####
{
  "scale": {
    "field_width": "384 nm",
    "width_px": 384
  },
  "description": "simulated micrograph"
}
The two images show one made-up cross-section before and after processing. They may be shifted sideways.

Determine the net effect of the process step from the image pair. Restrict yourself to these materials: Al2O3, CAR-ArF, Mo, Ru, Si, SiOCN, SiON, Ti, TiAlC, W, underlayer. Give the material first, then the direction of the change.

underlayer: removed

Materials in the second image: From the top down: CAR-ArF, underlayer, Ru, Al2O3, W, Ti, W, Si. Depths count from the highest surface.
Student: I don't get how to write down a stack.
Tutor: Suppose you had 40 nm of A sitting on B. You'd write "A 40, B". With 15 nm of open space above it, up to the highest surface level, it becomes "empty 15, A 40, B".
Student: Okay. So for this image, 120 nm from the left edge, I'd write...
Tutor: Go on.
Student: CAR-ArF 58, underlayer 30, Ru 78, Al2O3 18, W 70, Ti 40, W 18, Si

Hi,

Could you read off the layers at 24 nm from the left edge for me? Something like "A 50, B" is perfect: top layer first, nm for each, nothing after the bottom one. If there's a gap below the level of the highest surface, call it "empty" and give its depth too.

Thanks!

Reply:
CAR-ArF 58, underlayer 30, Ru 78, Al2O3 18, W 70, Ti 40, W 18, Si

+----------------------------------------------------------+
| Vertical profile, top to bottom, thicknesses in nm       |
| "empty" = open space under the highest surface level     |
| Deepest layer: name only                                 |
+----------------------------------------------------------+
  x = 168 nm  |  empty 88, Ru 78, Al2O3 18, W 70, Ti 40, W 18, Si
####

**WORK REQUEST:** Starting with the first line of the listing, output each line exactly until you have included the one containing "Materials in the".

**YOUR RESPONSE:**
{
  "scale": {
    "field_width": "384 nm",
    "width_px": 384
  },
  "description": "simulated micrograph"
}
The two images show one made-up cross-section before and after processing. They may be shifted sideways.

Determine the net effect of the process step from the image pair. Restrict yourself to these materials: Al2O3, CAR-ArF, Mo, Ru, Si, SiOCN, SiON, Ti, TiAlC, W, underlayer. Give the material first, then the direction of the change.

underlayer: removed

Materials in the second image: From the top down: CAR-ArF, underlayer, Ru, Al2O3, W, Ti, W, Si. Depths count from the highest surface.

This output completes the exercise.